**Work order**
Present the lines below again, exactly as they stand.

:: Information provided

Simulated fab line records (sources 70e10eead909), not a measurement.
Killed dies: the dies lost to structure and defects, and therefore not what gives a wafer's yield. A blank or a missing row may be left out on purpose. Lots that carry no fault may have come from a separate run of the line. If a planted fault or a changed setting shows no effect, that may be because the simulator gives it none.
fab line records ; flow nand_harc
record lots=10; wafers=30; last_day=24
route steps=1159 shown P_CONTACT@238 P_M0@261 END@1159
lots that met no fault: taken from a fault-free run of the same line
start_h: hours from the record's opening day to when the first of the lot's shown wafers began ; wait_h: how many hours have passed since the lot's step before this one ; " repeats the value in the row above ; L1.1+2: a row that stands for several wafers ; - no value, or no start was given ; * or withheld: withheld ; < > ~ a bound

::::

**Task output**
Simulated fab line records (sources 70e10eead909), not a measurement.
Killed dies: the dies lost to structure and defects, and therefore not what gives a wafer's yield. A blank or a missing row may be left out on purpose. Lots that carry no fault may have come from a separate run of the line. If a planted fault or a changed setting shows no effect, that may be because the simulator gives it none.
fab line records ; flow nand_harc
record lots=10; wafers=30; last_day=24
route steps=1159 shown P_CONTACT@238 P_M0@261 END@1159
lots that met no fault: taken from a fault-free run of the same line
start_h: hours from the record's opening day to when the first of the lot's shown wafers began ; wait_h: how many hours have passed since the lot's step before this one ; " repeats the value in the row above ; L1.1+2: a row that stands for several wafers ; - no value, or no start was given ; * or withheld: withheld ; < > ~ a bound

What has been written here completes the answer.